Task item:
Lines to restate from the data below: from the one containing "Run 2B, hour" to the one containing "Run 5D, hour", both included. Give them again exactly, and only them.

Data section:
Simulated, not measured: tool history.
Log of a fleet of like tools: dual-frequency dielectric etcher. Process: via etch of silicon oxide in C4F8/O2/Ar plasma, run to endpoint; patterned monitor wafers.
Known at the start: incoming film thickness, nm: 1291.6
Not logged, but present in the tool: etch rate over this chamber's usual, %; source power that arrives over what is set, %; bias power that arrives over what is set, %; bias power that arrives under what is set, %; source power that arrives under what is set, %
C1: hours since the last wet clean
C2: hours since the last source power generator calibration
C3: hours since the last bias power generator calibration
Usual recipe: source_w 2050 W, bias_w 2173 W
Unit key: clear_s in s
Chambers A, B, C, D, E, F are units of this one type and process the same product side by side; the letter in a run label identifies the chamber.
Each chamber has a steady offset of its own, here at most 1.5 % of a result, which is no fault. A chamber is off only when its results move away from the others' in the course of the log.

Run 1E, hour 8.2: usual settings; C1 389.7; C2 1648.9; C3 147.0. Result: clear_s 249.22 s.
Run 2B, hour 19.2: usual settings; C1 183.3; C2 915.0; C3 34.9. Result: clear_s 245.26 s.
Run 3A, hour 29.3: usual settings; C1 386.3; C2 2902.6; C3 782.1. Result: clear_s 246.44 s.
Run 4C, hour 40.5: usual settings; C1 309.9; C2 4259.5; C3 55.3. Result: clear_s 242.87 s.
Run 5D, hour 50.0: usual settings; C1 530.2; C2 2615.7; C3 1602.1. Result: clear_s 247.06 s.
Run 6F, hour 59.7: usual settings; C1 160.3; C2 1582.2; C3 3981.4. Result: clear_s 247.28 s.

Worked solution:
Run 2B, hour 19.2: usual settings; C1 183.3; C2 915.0; C3 34.9. Result: clear_s 245.26 s.
Run 3A, hour 29.3: usual settings; C1 386.3; C2 2902.6; C3 782.1. Result: clear_s 246.44 s.
Run 4C, hour 40.5: usual settings; C1 309.9; C2 4259.5; C3 55.3. Result: clear_s 242.87 s.
Run 5D, hour 50.0: usual settings; C1 530.2; C2 2615.7; C3 1602.1. Result: clear_s 247.06 s.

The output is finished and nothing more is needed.